#### Work instruction:
Please write out word for word the opening lines of the material, including the line with "position;unit;origin;layers (top first, thickness" as the last.

#### Supplied data:
::::::

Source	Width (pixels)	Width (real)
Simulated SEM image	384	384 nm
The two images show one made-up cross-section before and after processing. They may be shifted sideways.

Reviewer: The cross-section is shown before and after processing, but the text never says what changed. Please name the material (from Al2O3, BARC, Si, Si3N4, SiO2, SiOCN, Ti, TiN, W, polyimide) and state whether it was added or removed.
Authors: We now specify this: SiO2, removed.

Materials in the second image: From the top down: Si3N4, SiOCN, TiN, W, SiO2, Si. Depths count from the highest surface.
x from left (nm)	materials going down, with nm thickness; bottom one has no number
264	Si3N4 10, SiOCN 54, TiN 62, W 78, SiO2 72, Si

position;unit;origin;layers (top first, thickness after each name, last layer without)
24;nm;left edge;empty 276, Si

::::::

#### Exercise output:
Source	Width (pixels)	Width (real)
Simulated SEM image	384	384 nm
The two images show one made-up cross-section before and after processing. They may be shifted sideways.

Reviewer: The cross-section is shown before and after processing, but the text never says what changed. Please name the material (from Al2O3, BARC, Si, Si3N4, SiO2, SiOCN, Ti, TiN, W, polyimide) and state whether it was added or removed.
Authors: We now specify this: SiO2, removed.

Materials in the second image: From the top down: Si3N4, SiOCN, TiN, W, SiO2, Si. Depths count from the highest surface.
x from left (nm)	materials going down, with nm thickness; bottom one has no number
264	Si3N4 10, SiOCN 54, TiN 62, W 78, SiO2 72, Si

position;unit;origin;layers (top first, thickness after each name, last layer without)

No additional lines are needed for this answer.